■ ■ ■ ■
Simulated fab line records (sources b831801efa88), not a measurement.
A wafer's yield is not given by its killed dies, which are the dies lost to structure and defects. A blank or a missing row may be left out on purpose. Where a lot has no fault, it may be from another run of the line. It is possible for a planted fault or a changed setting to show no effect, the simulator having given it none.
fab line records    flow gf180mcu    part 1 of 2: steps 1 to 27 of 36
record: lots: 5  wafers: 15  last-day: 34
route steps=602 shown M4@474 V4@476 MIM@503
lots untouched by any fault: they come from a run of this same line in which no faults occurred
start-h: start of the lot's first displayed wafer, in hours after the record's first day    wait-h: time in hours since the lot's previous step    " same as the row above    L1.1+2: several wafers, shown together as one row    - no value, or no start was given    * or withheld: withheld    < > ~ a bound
■ ■ ■ ■

* [Requirement]
Every line from the first through the one containing "lots untouched by" in the listing above must be given again exactly, with nothing else alongside.

* [Reply]
Simulated fab line records (sources b831801efa88), not a measurement.
A wafer's yield is not given by its killed dies, which are the dies lost to structure and defects. A blank or a missing row may be left out on purpose. Where a lot has no fault, it may be from another run of the line. It is possible for a planted fault or a changed setting to show no effect, the simulator having given it none.
fab line records    flow gf180mcu    part 1 of 2: steps 1 to 27 of 36
record: lots: 5  wafers: 15  last-day: 34
route steps=602 shown M4@474 V4@476 MIM@503
lots untouched by any fault: they come from a run of this same line in which no faults occurred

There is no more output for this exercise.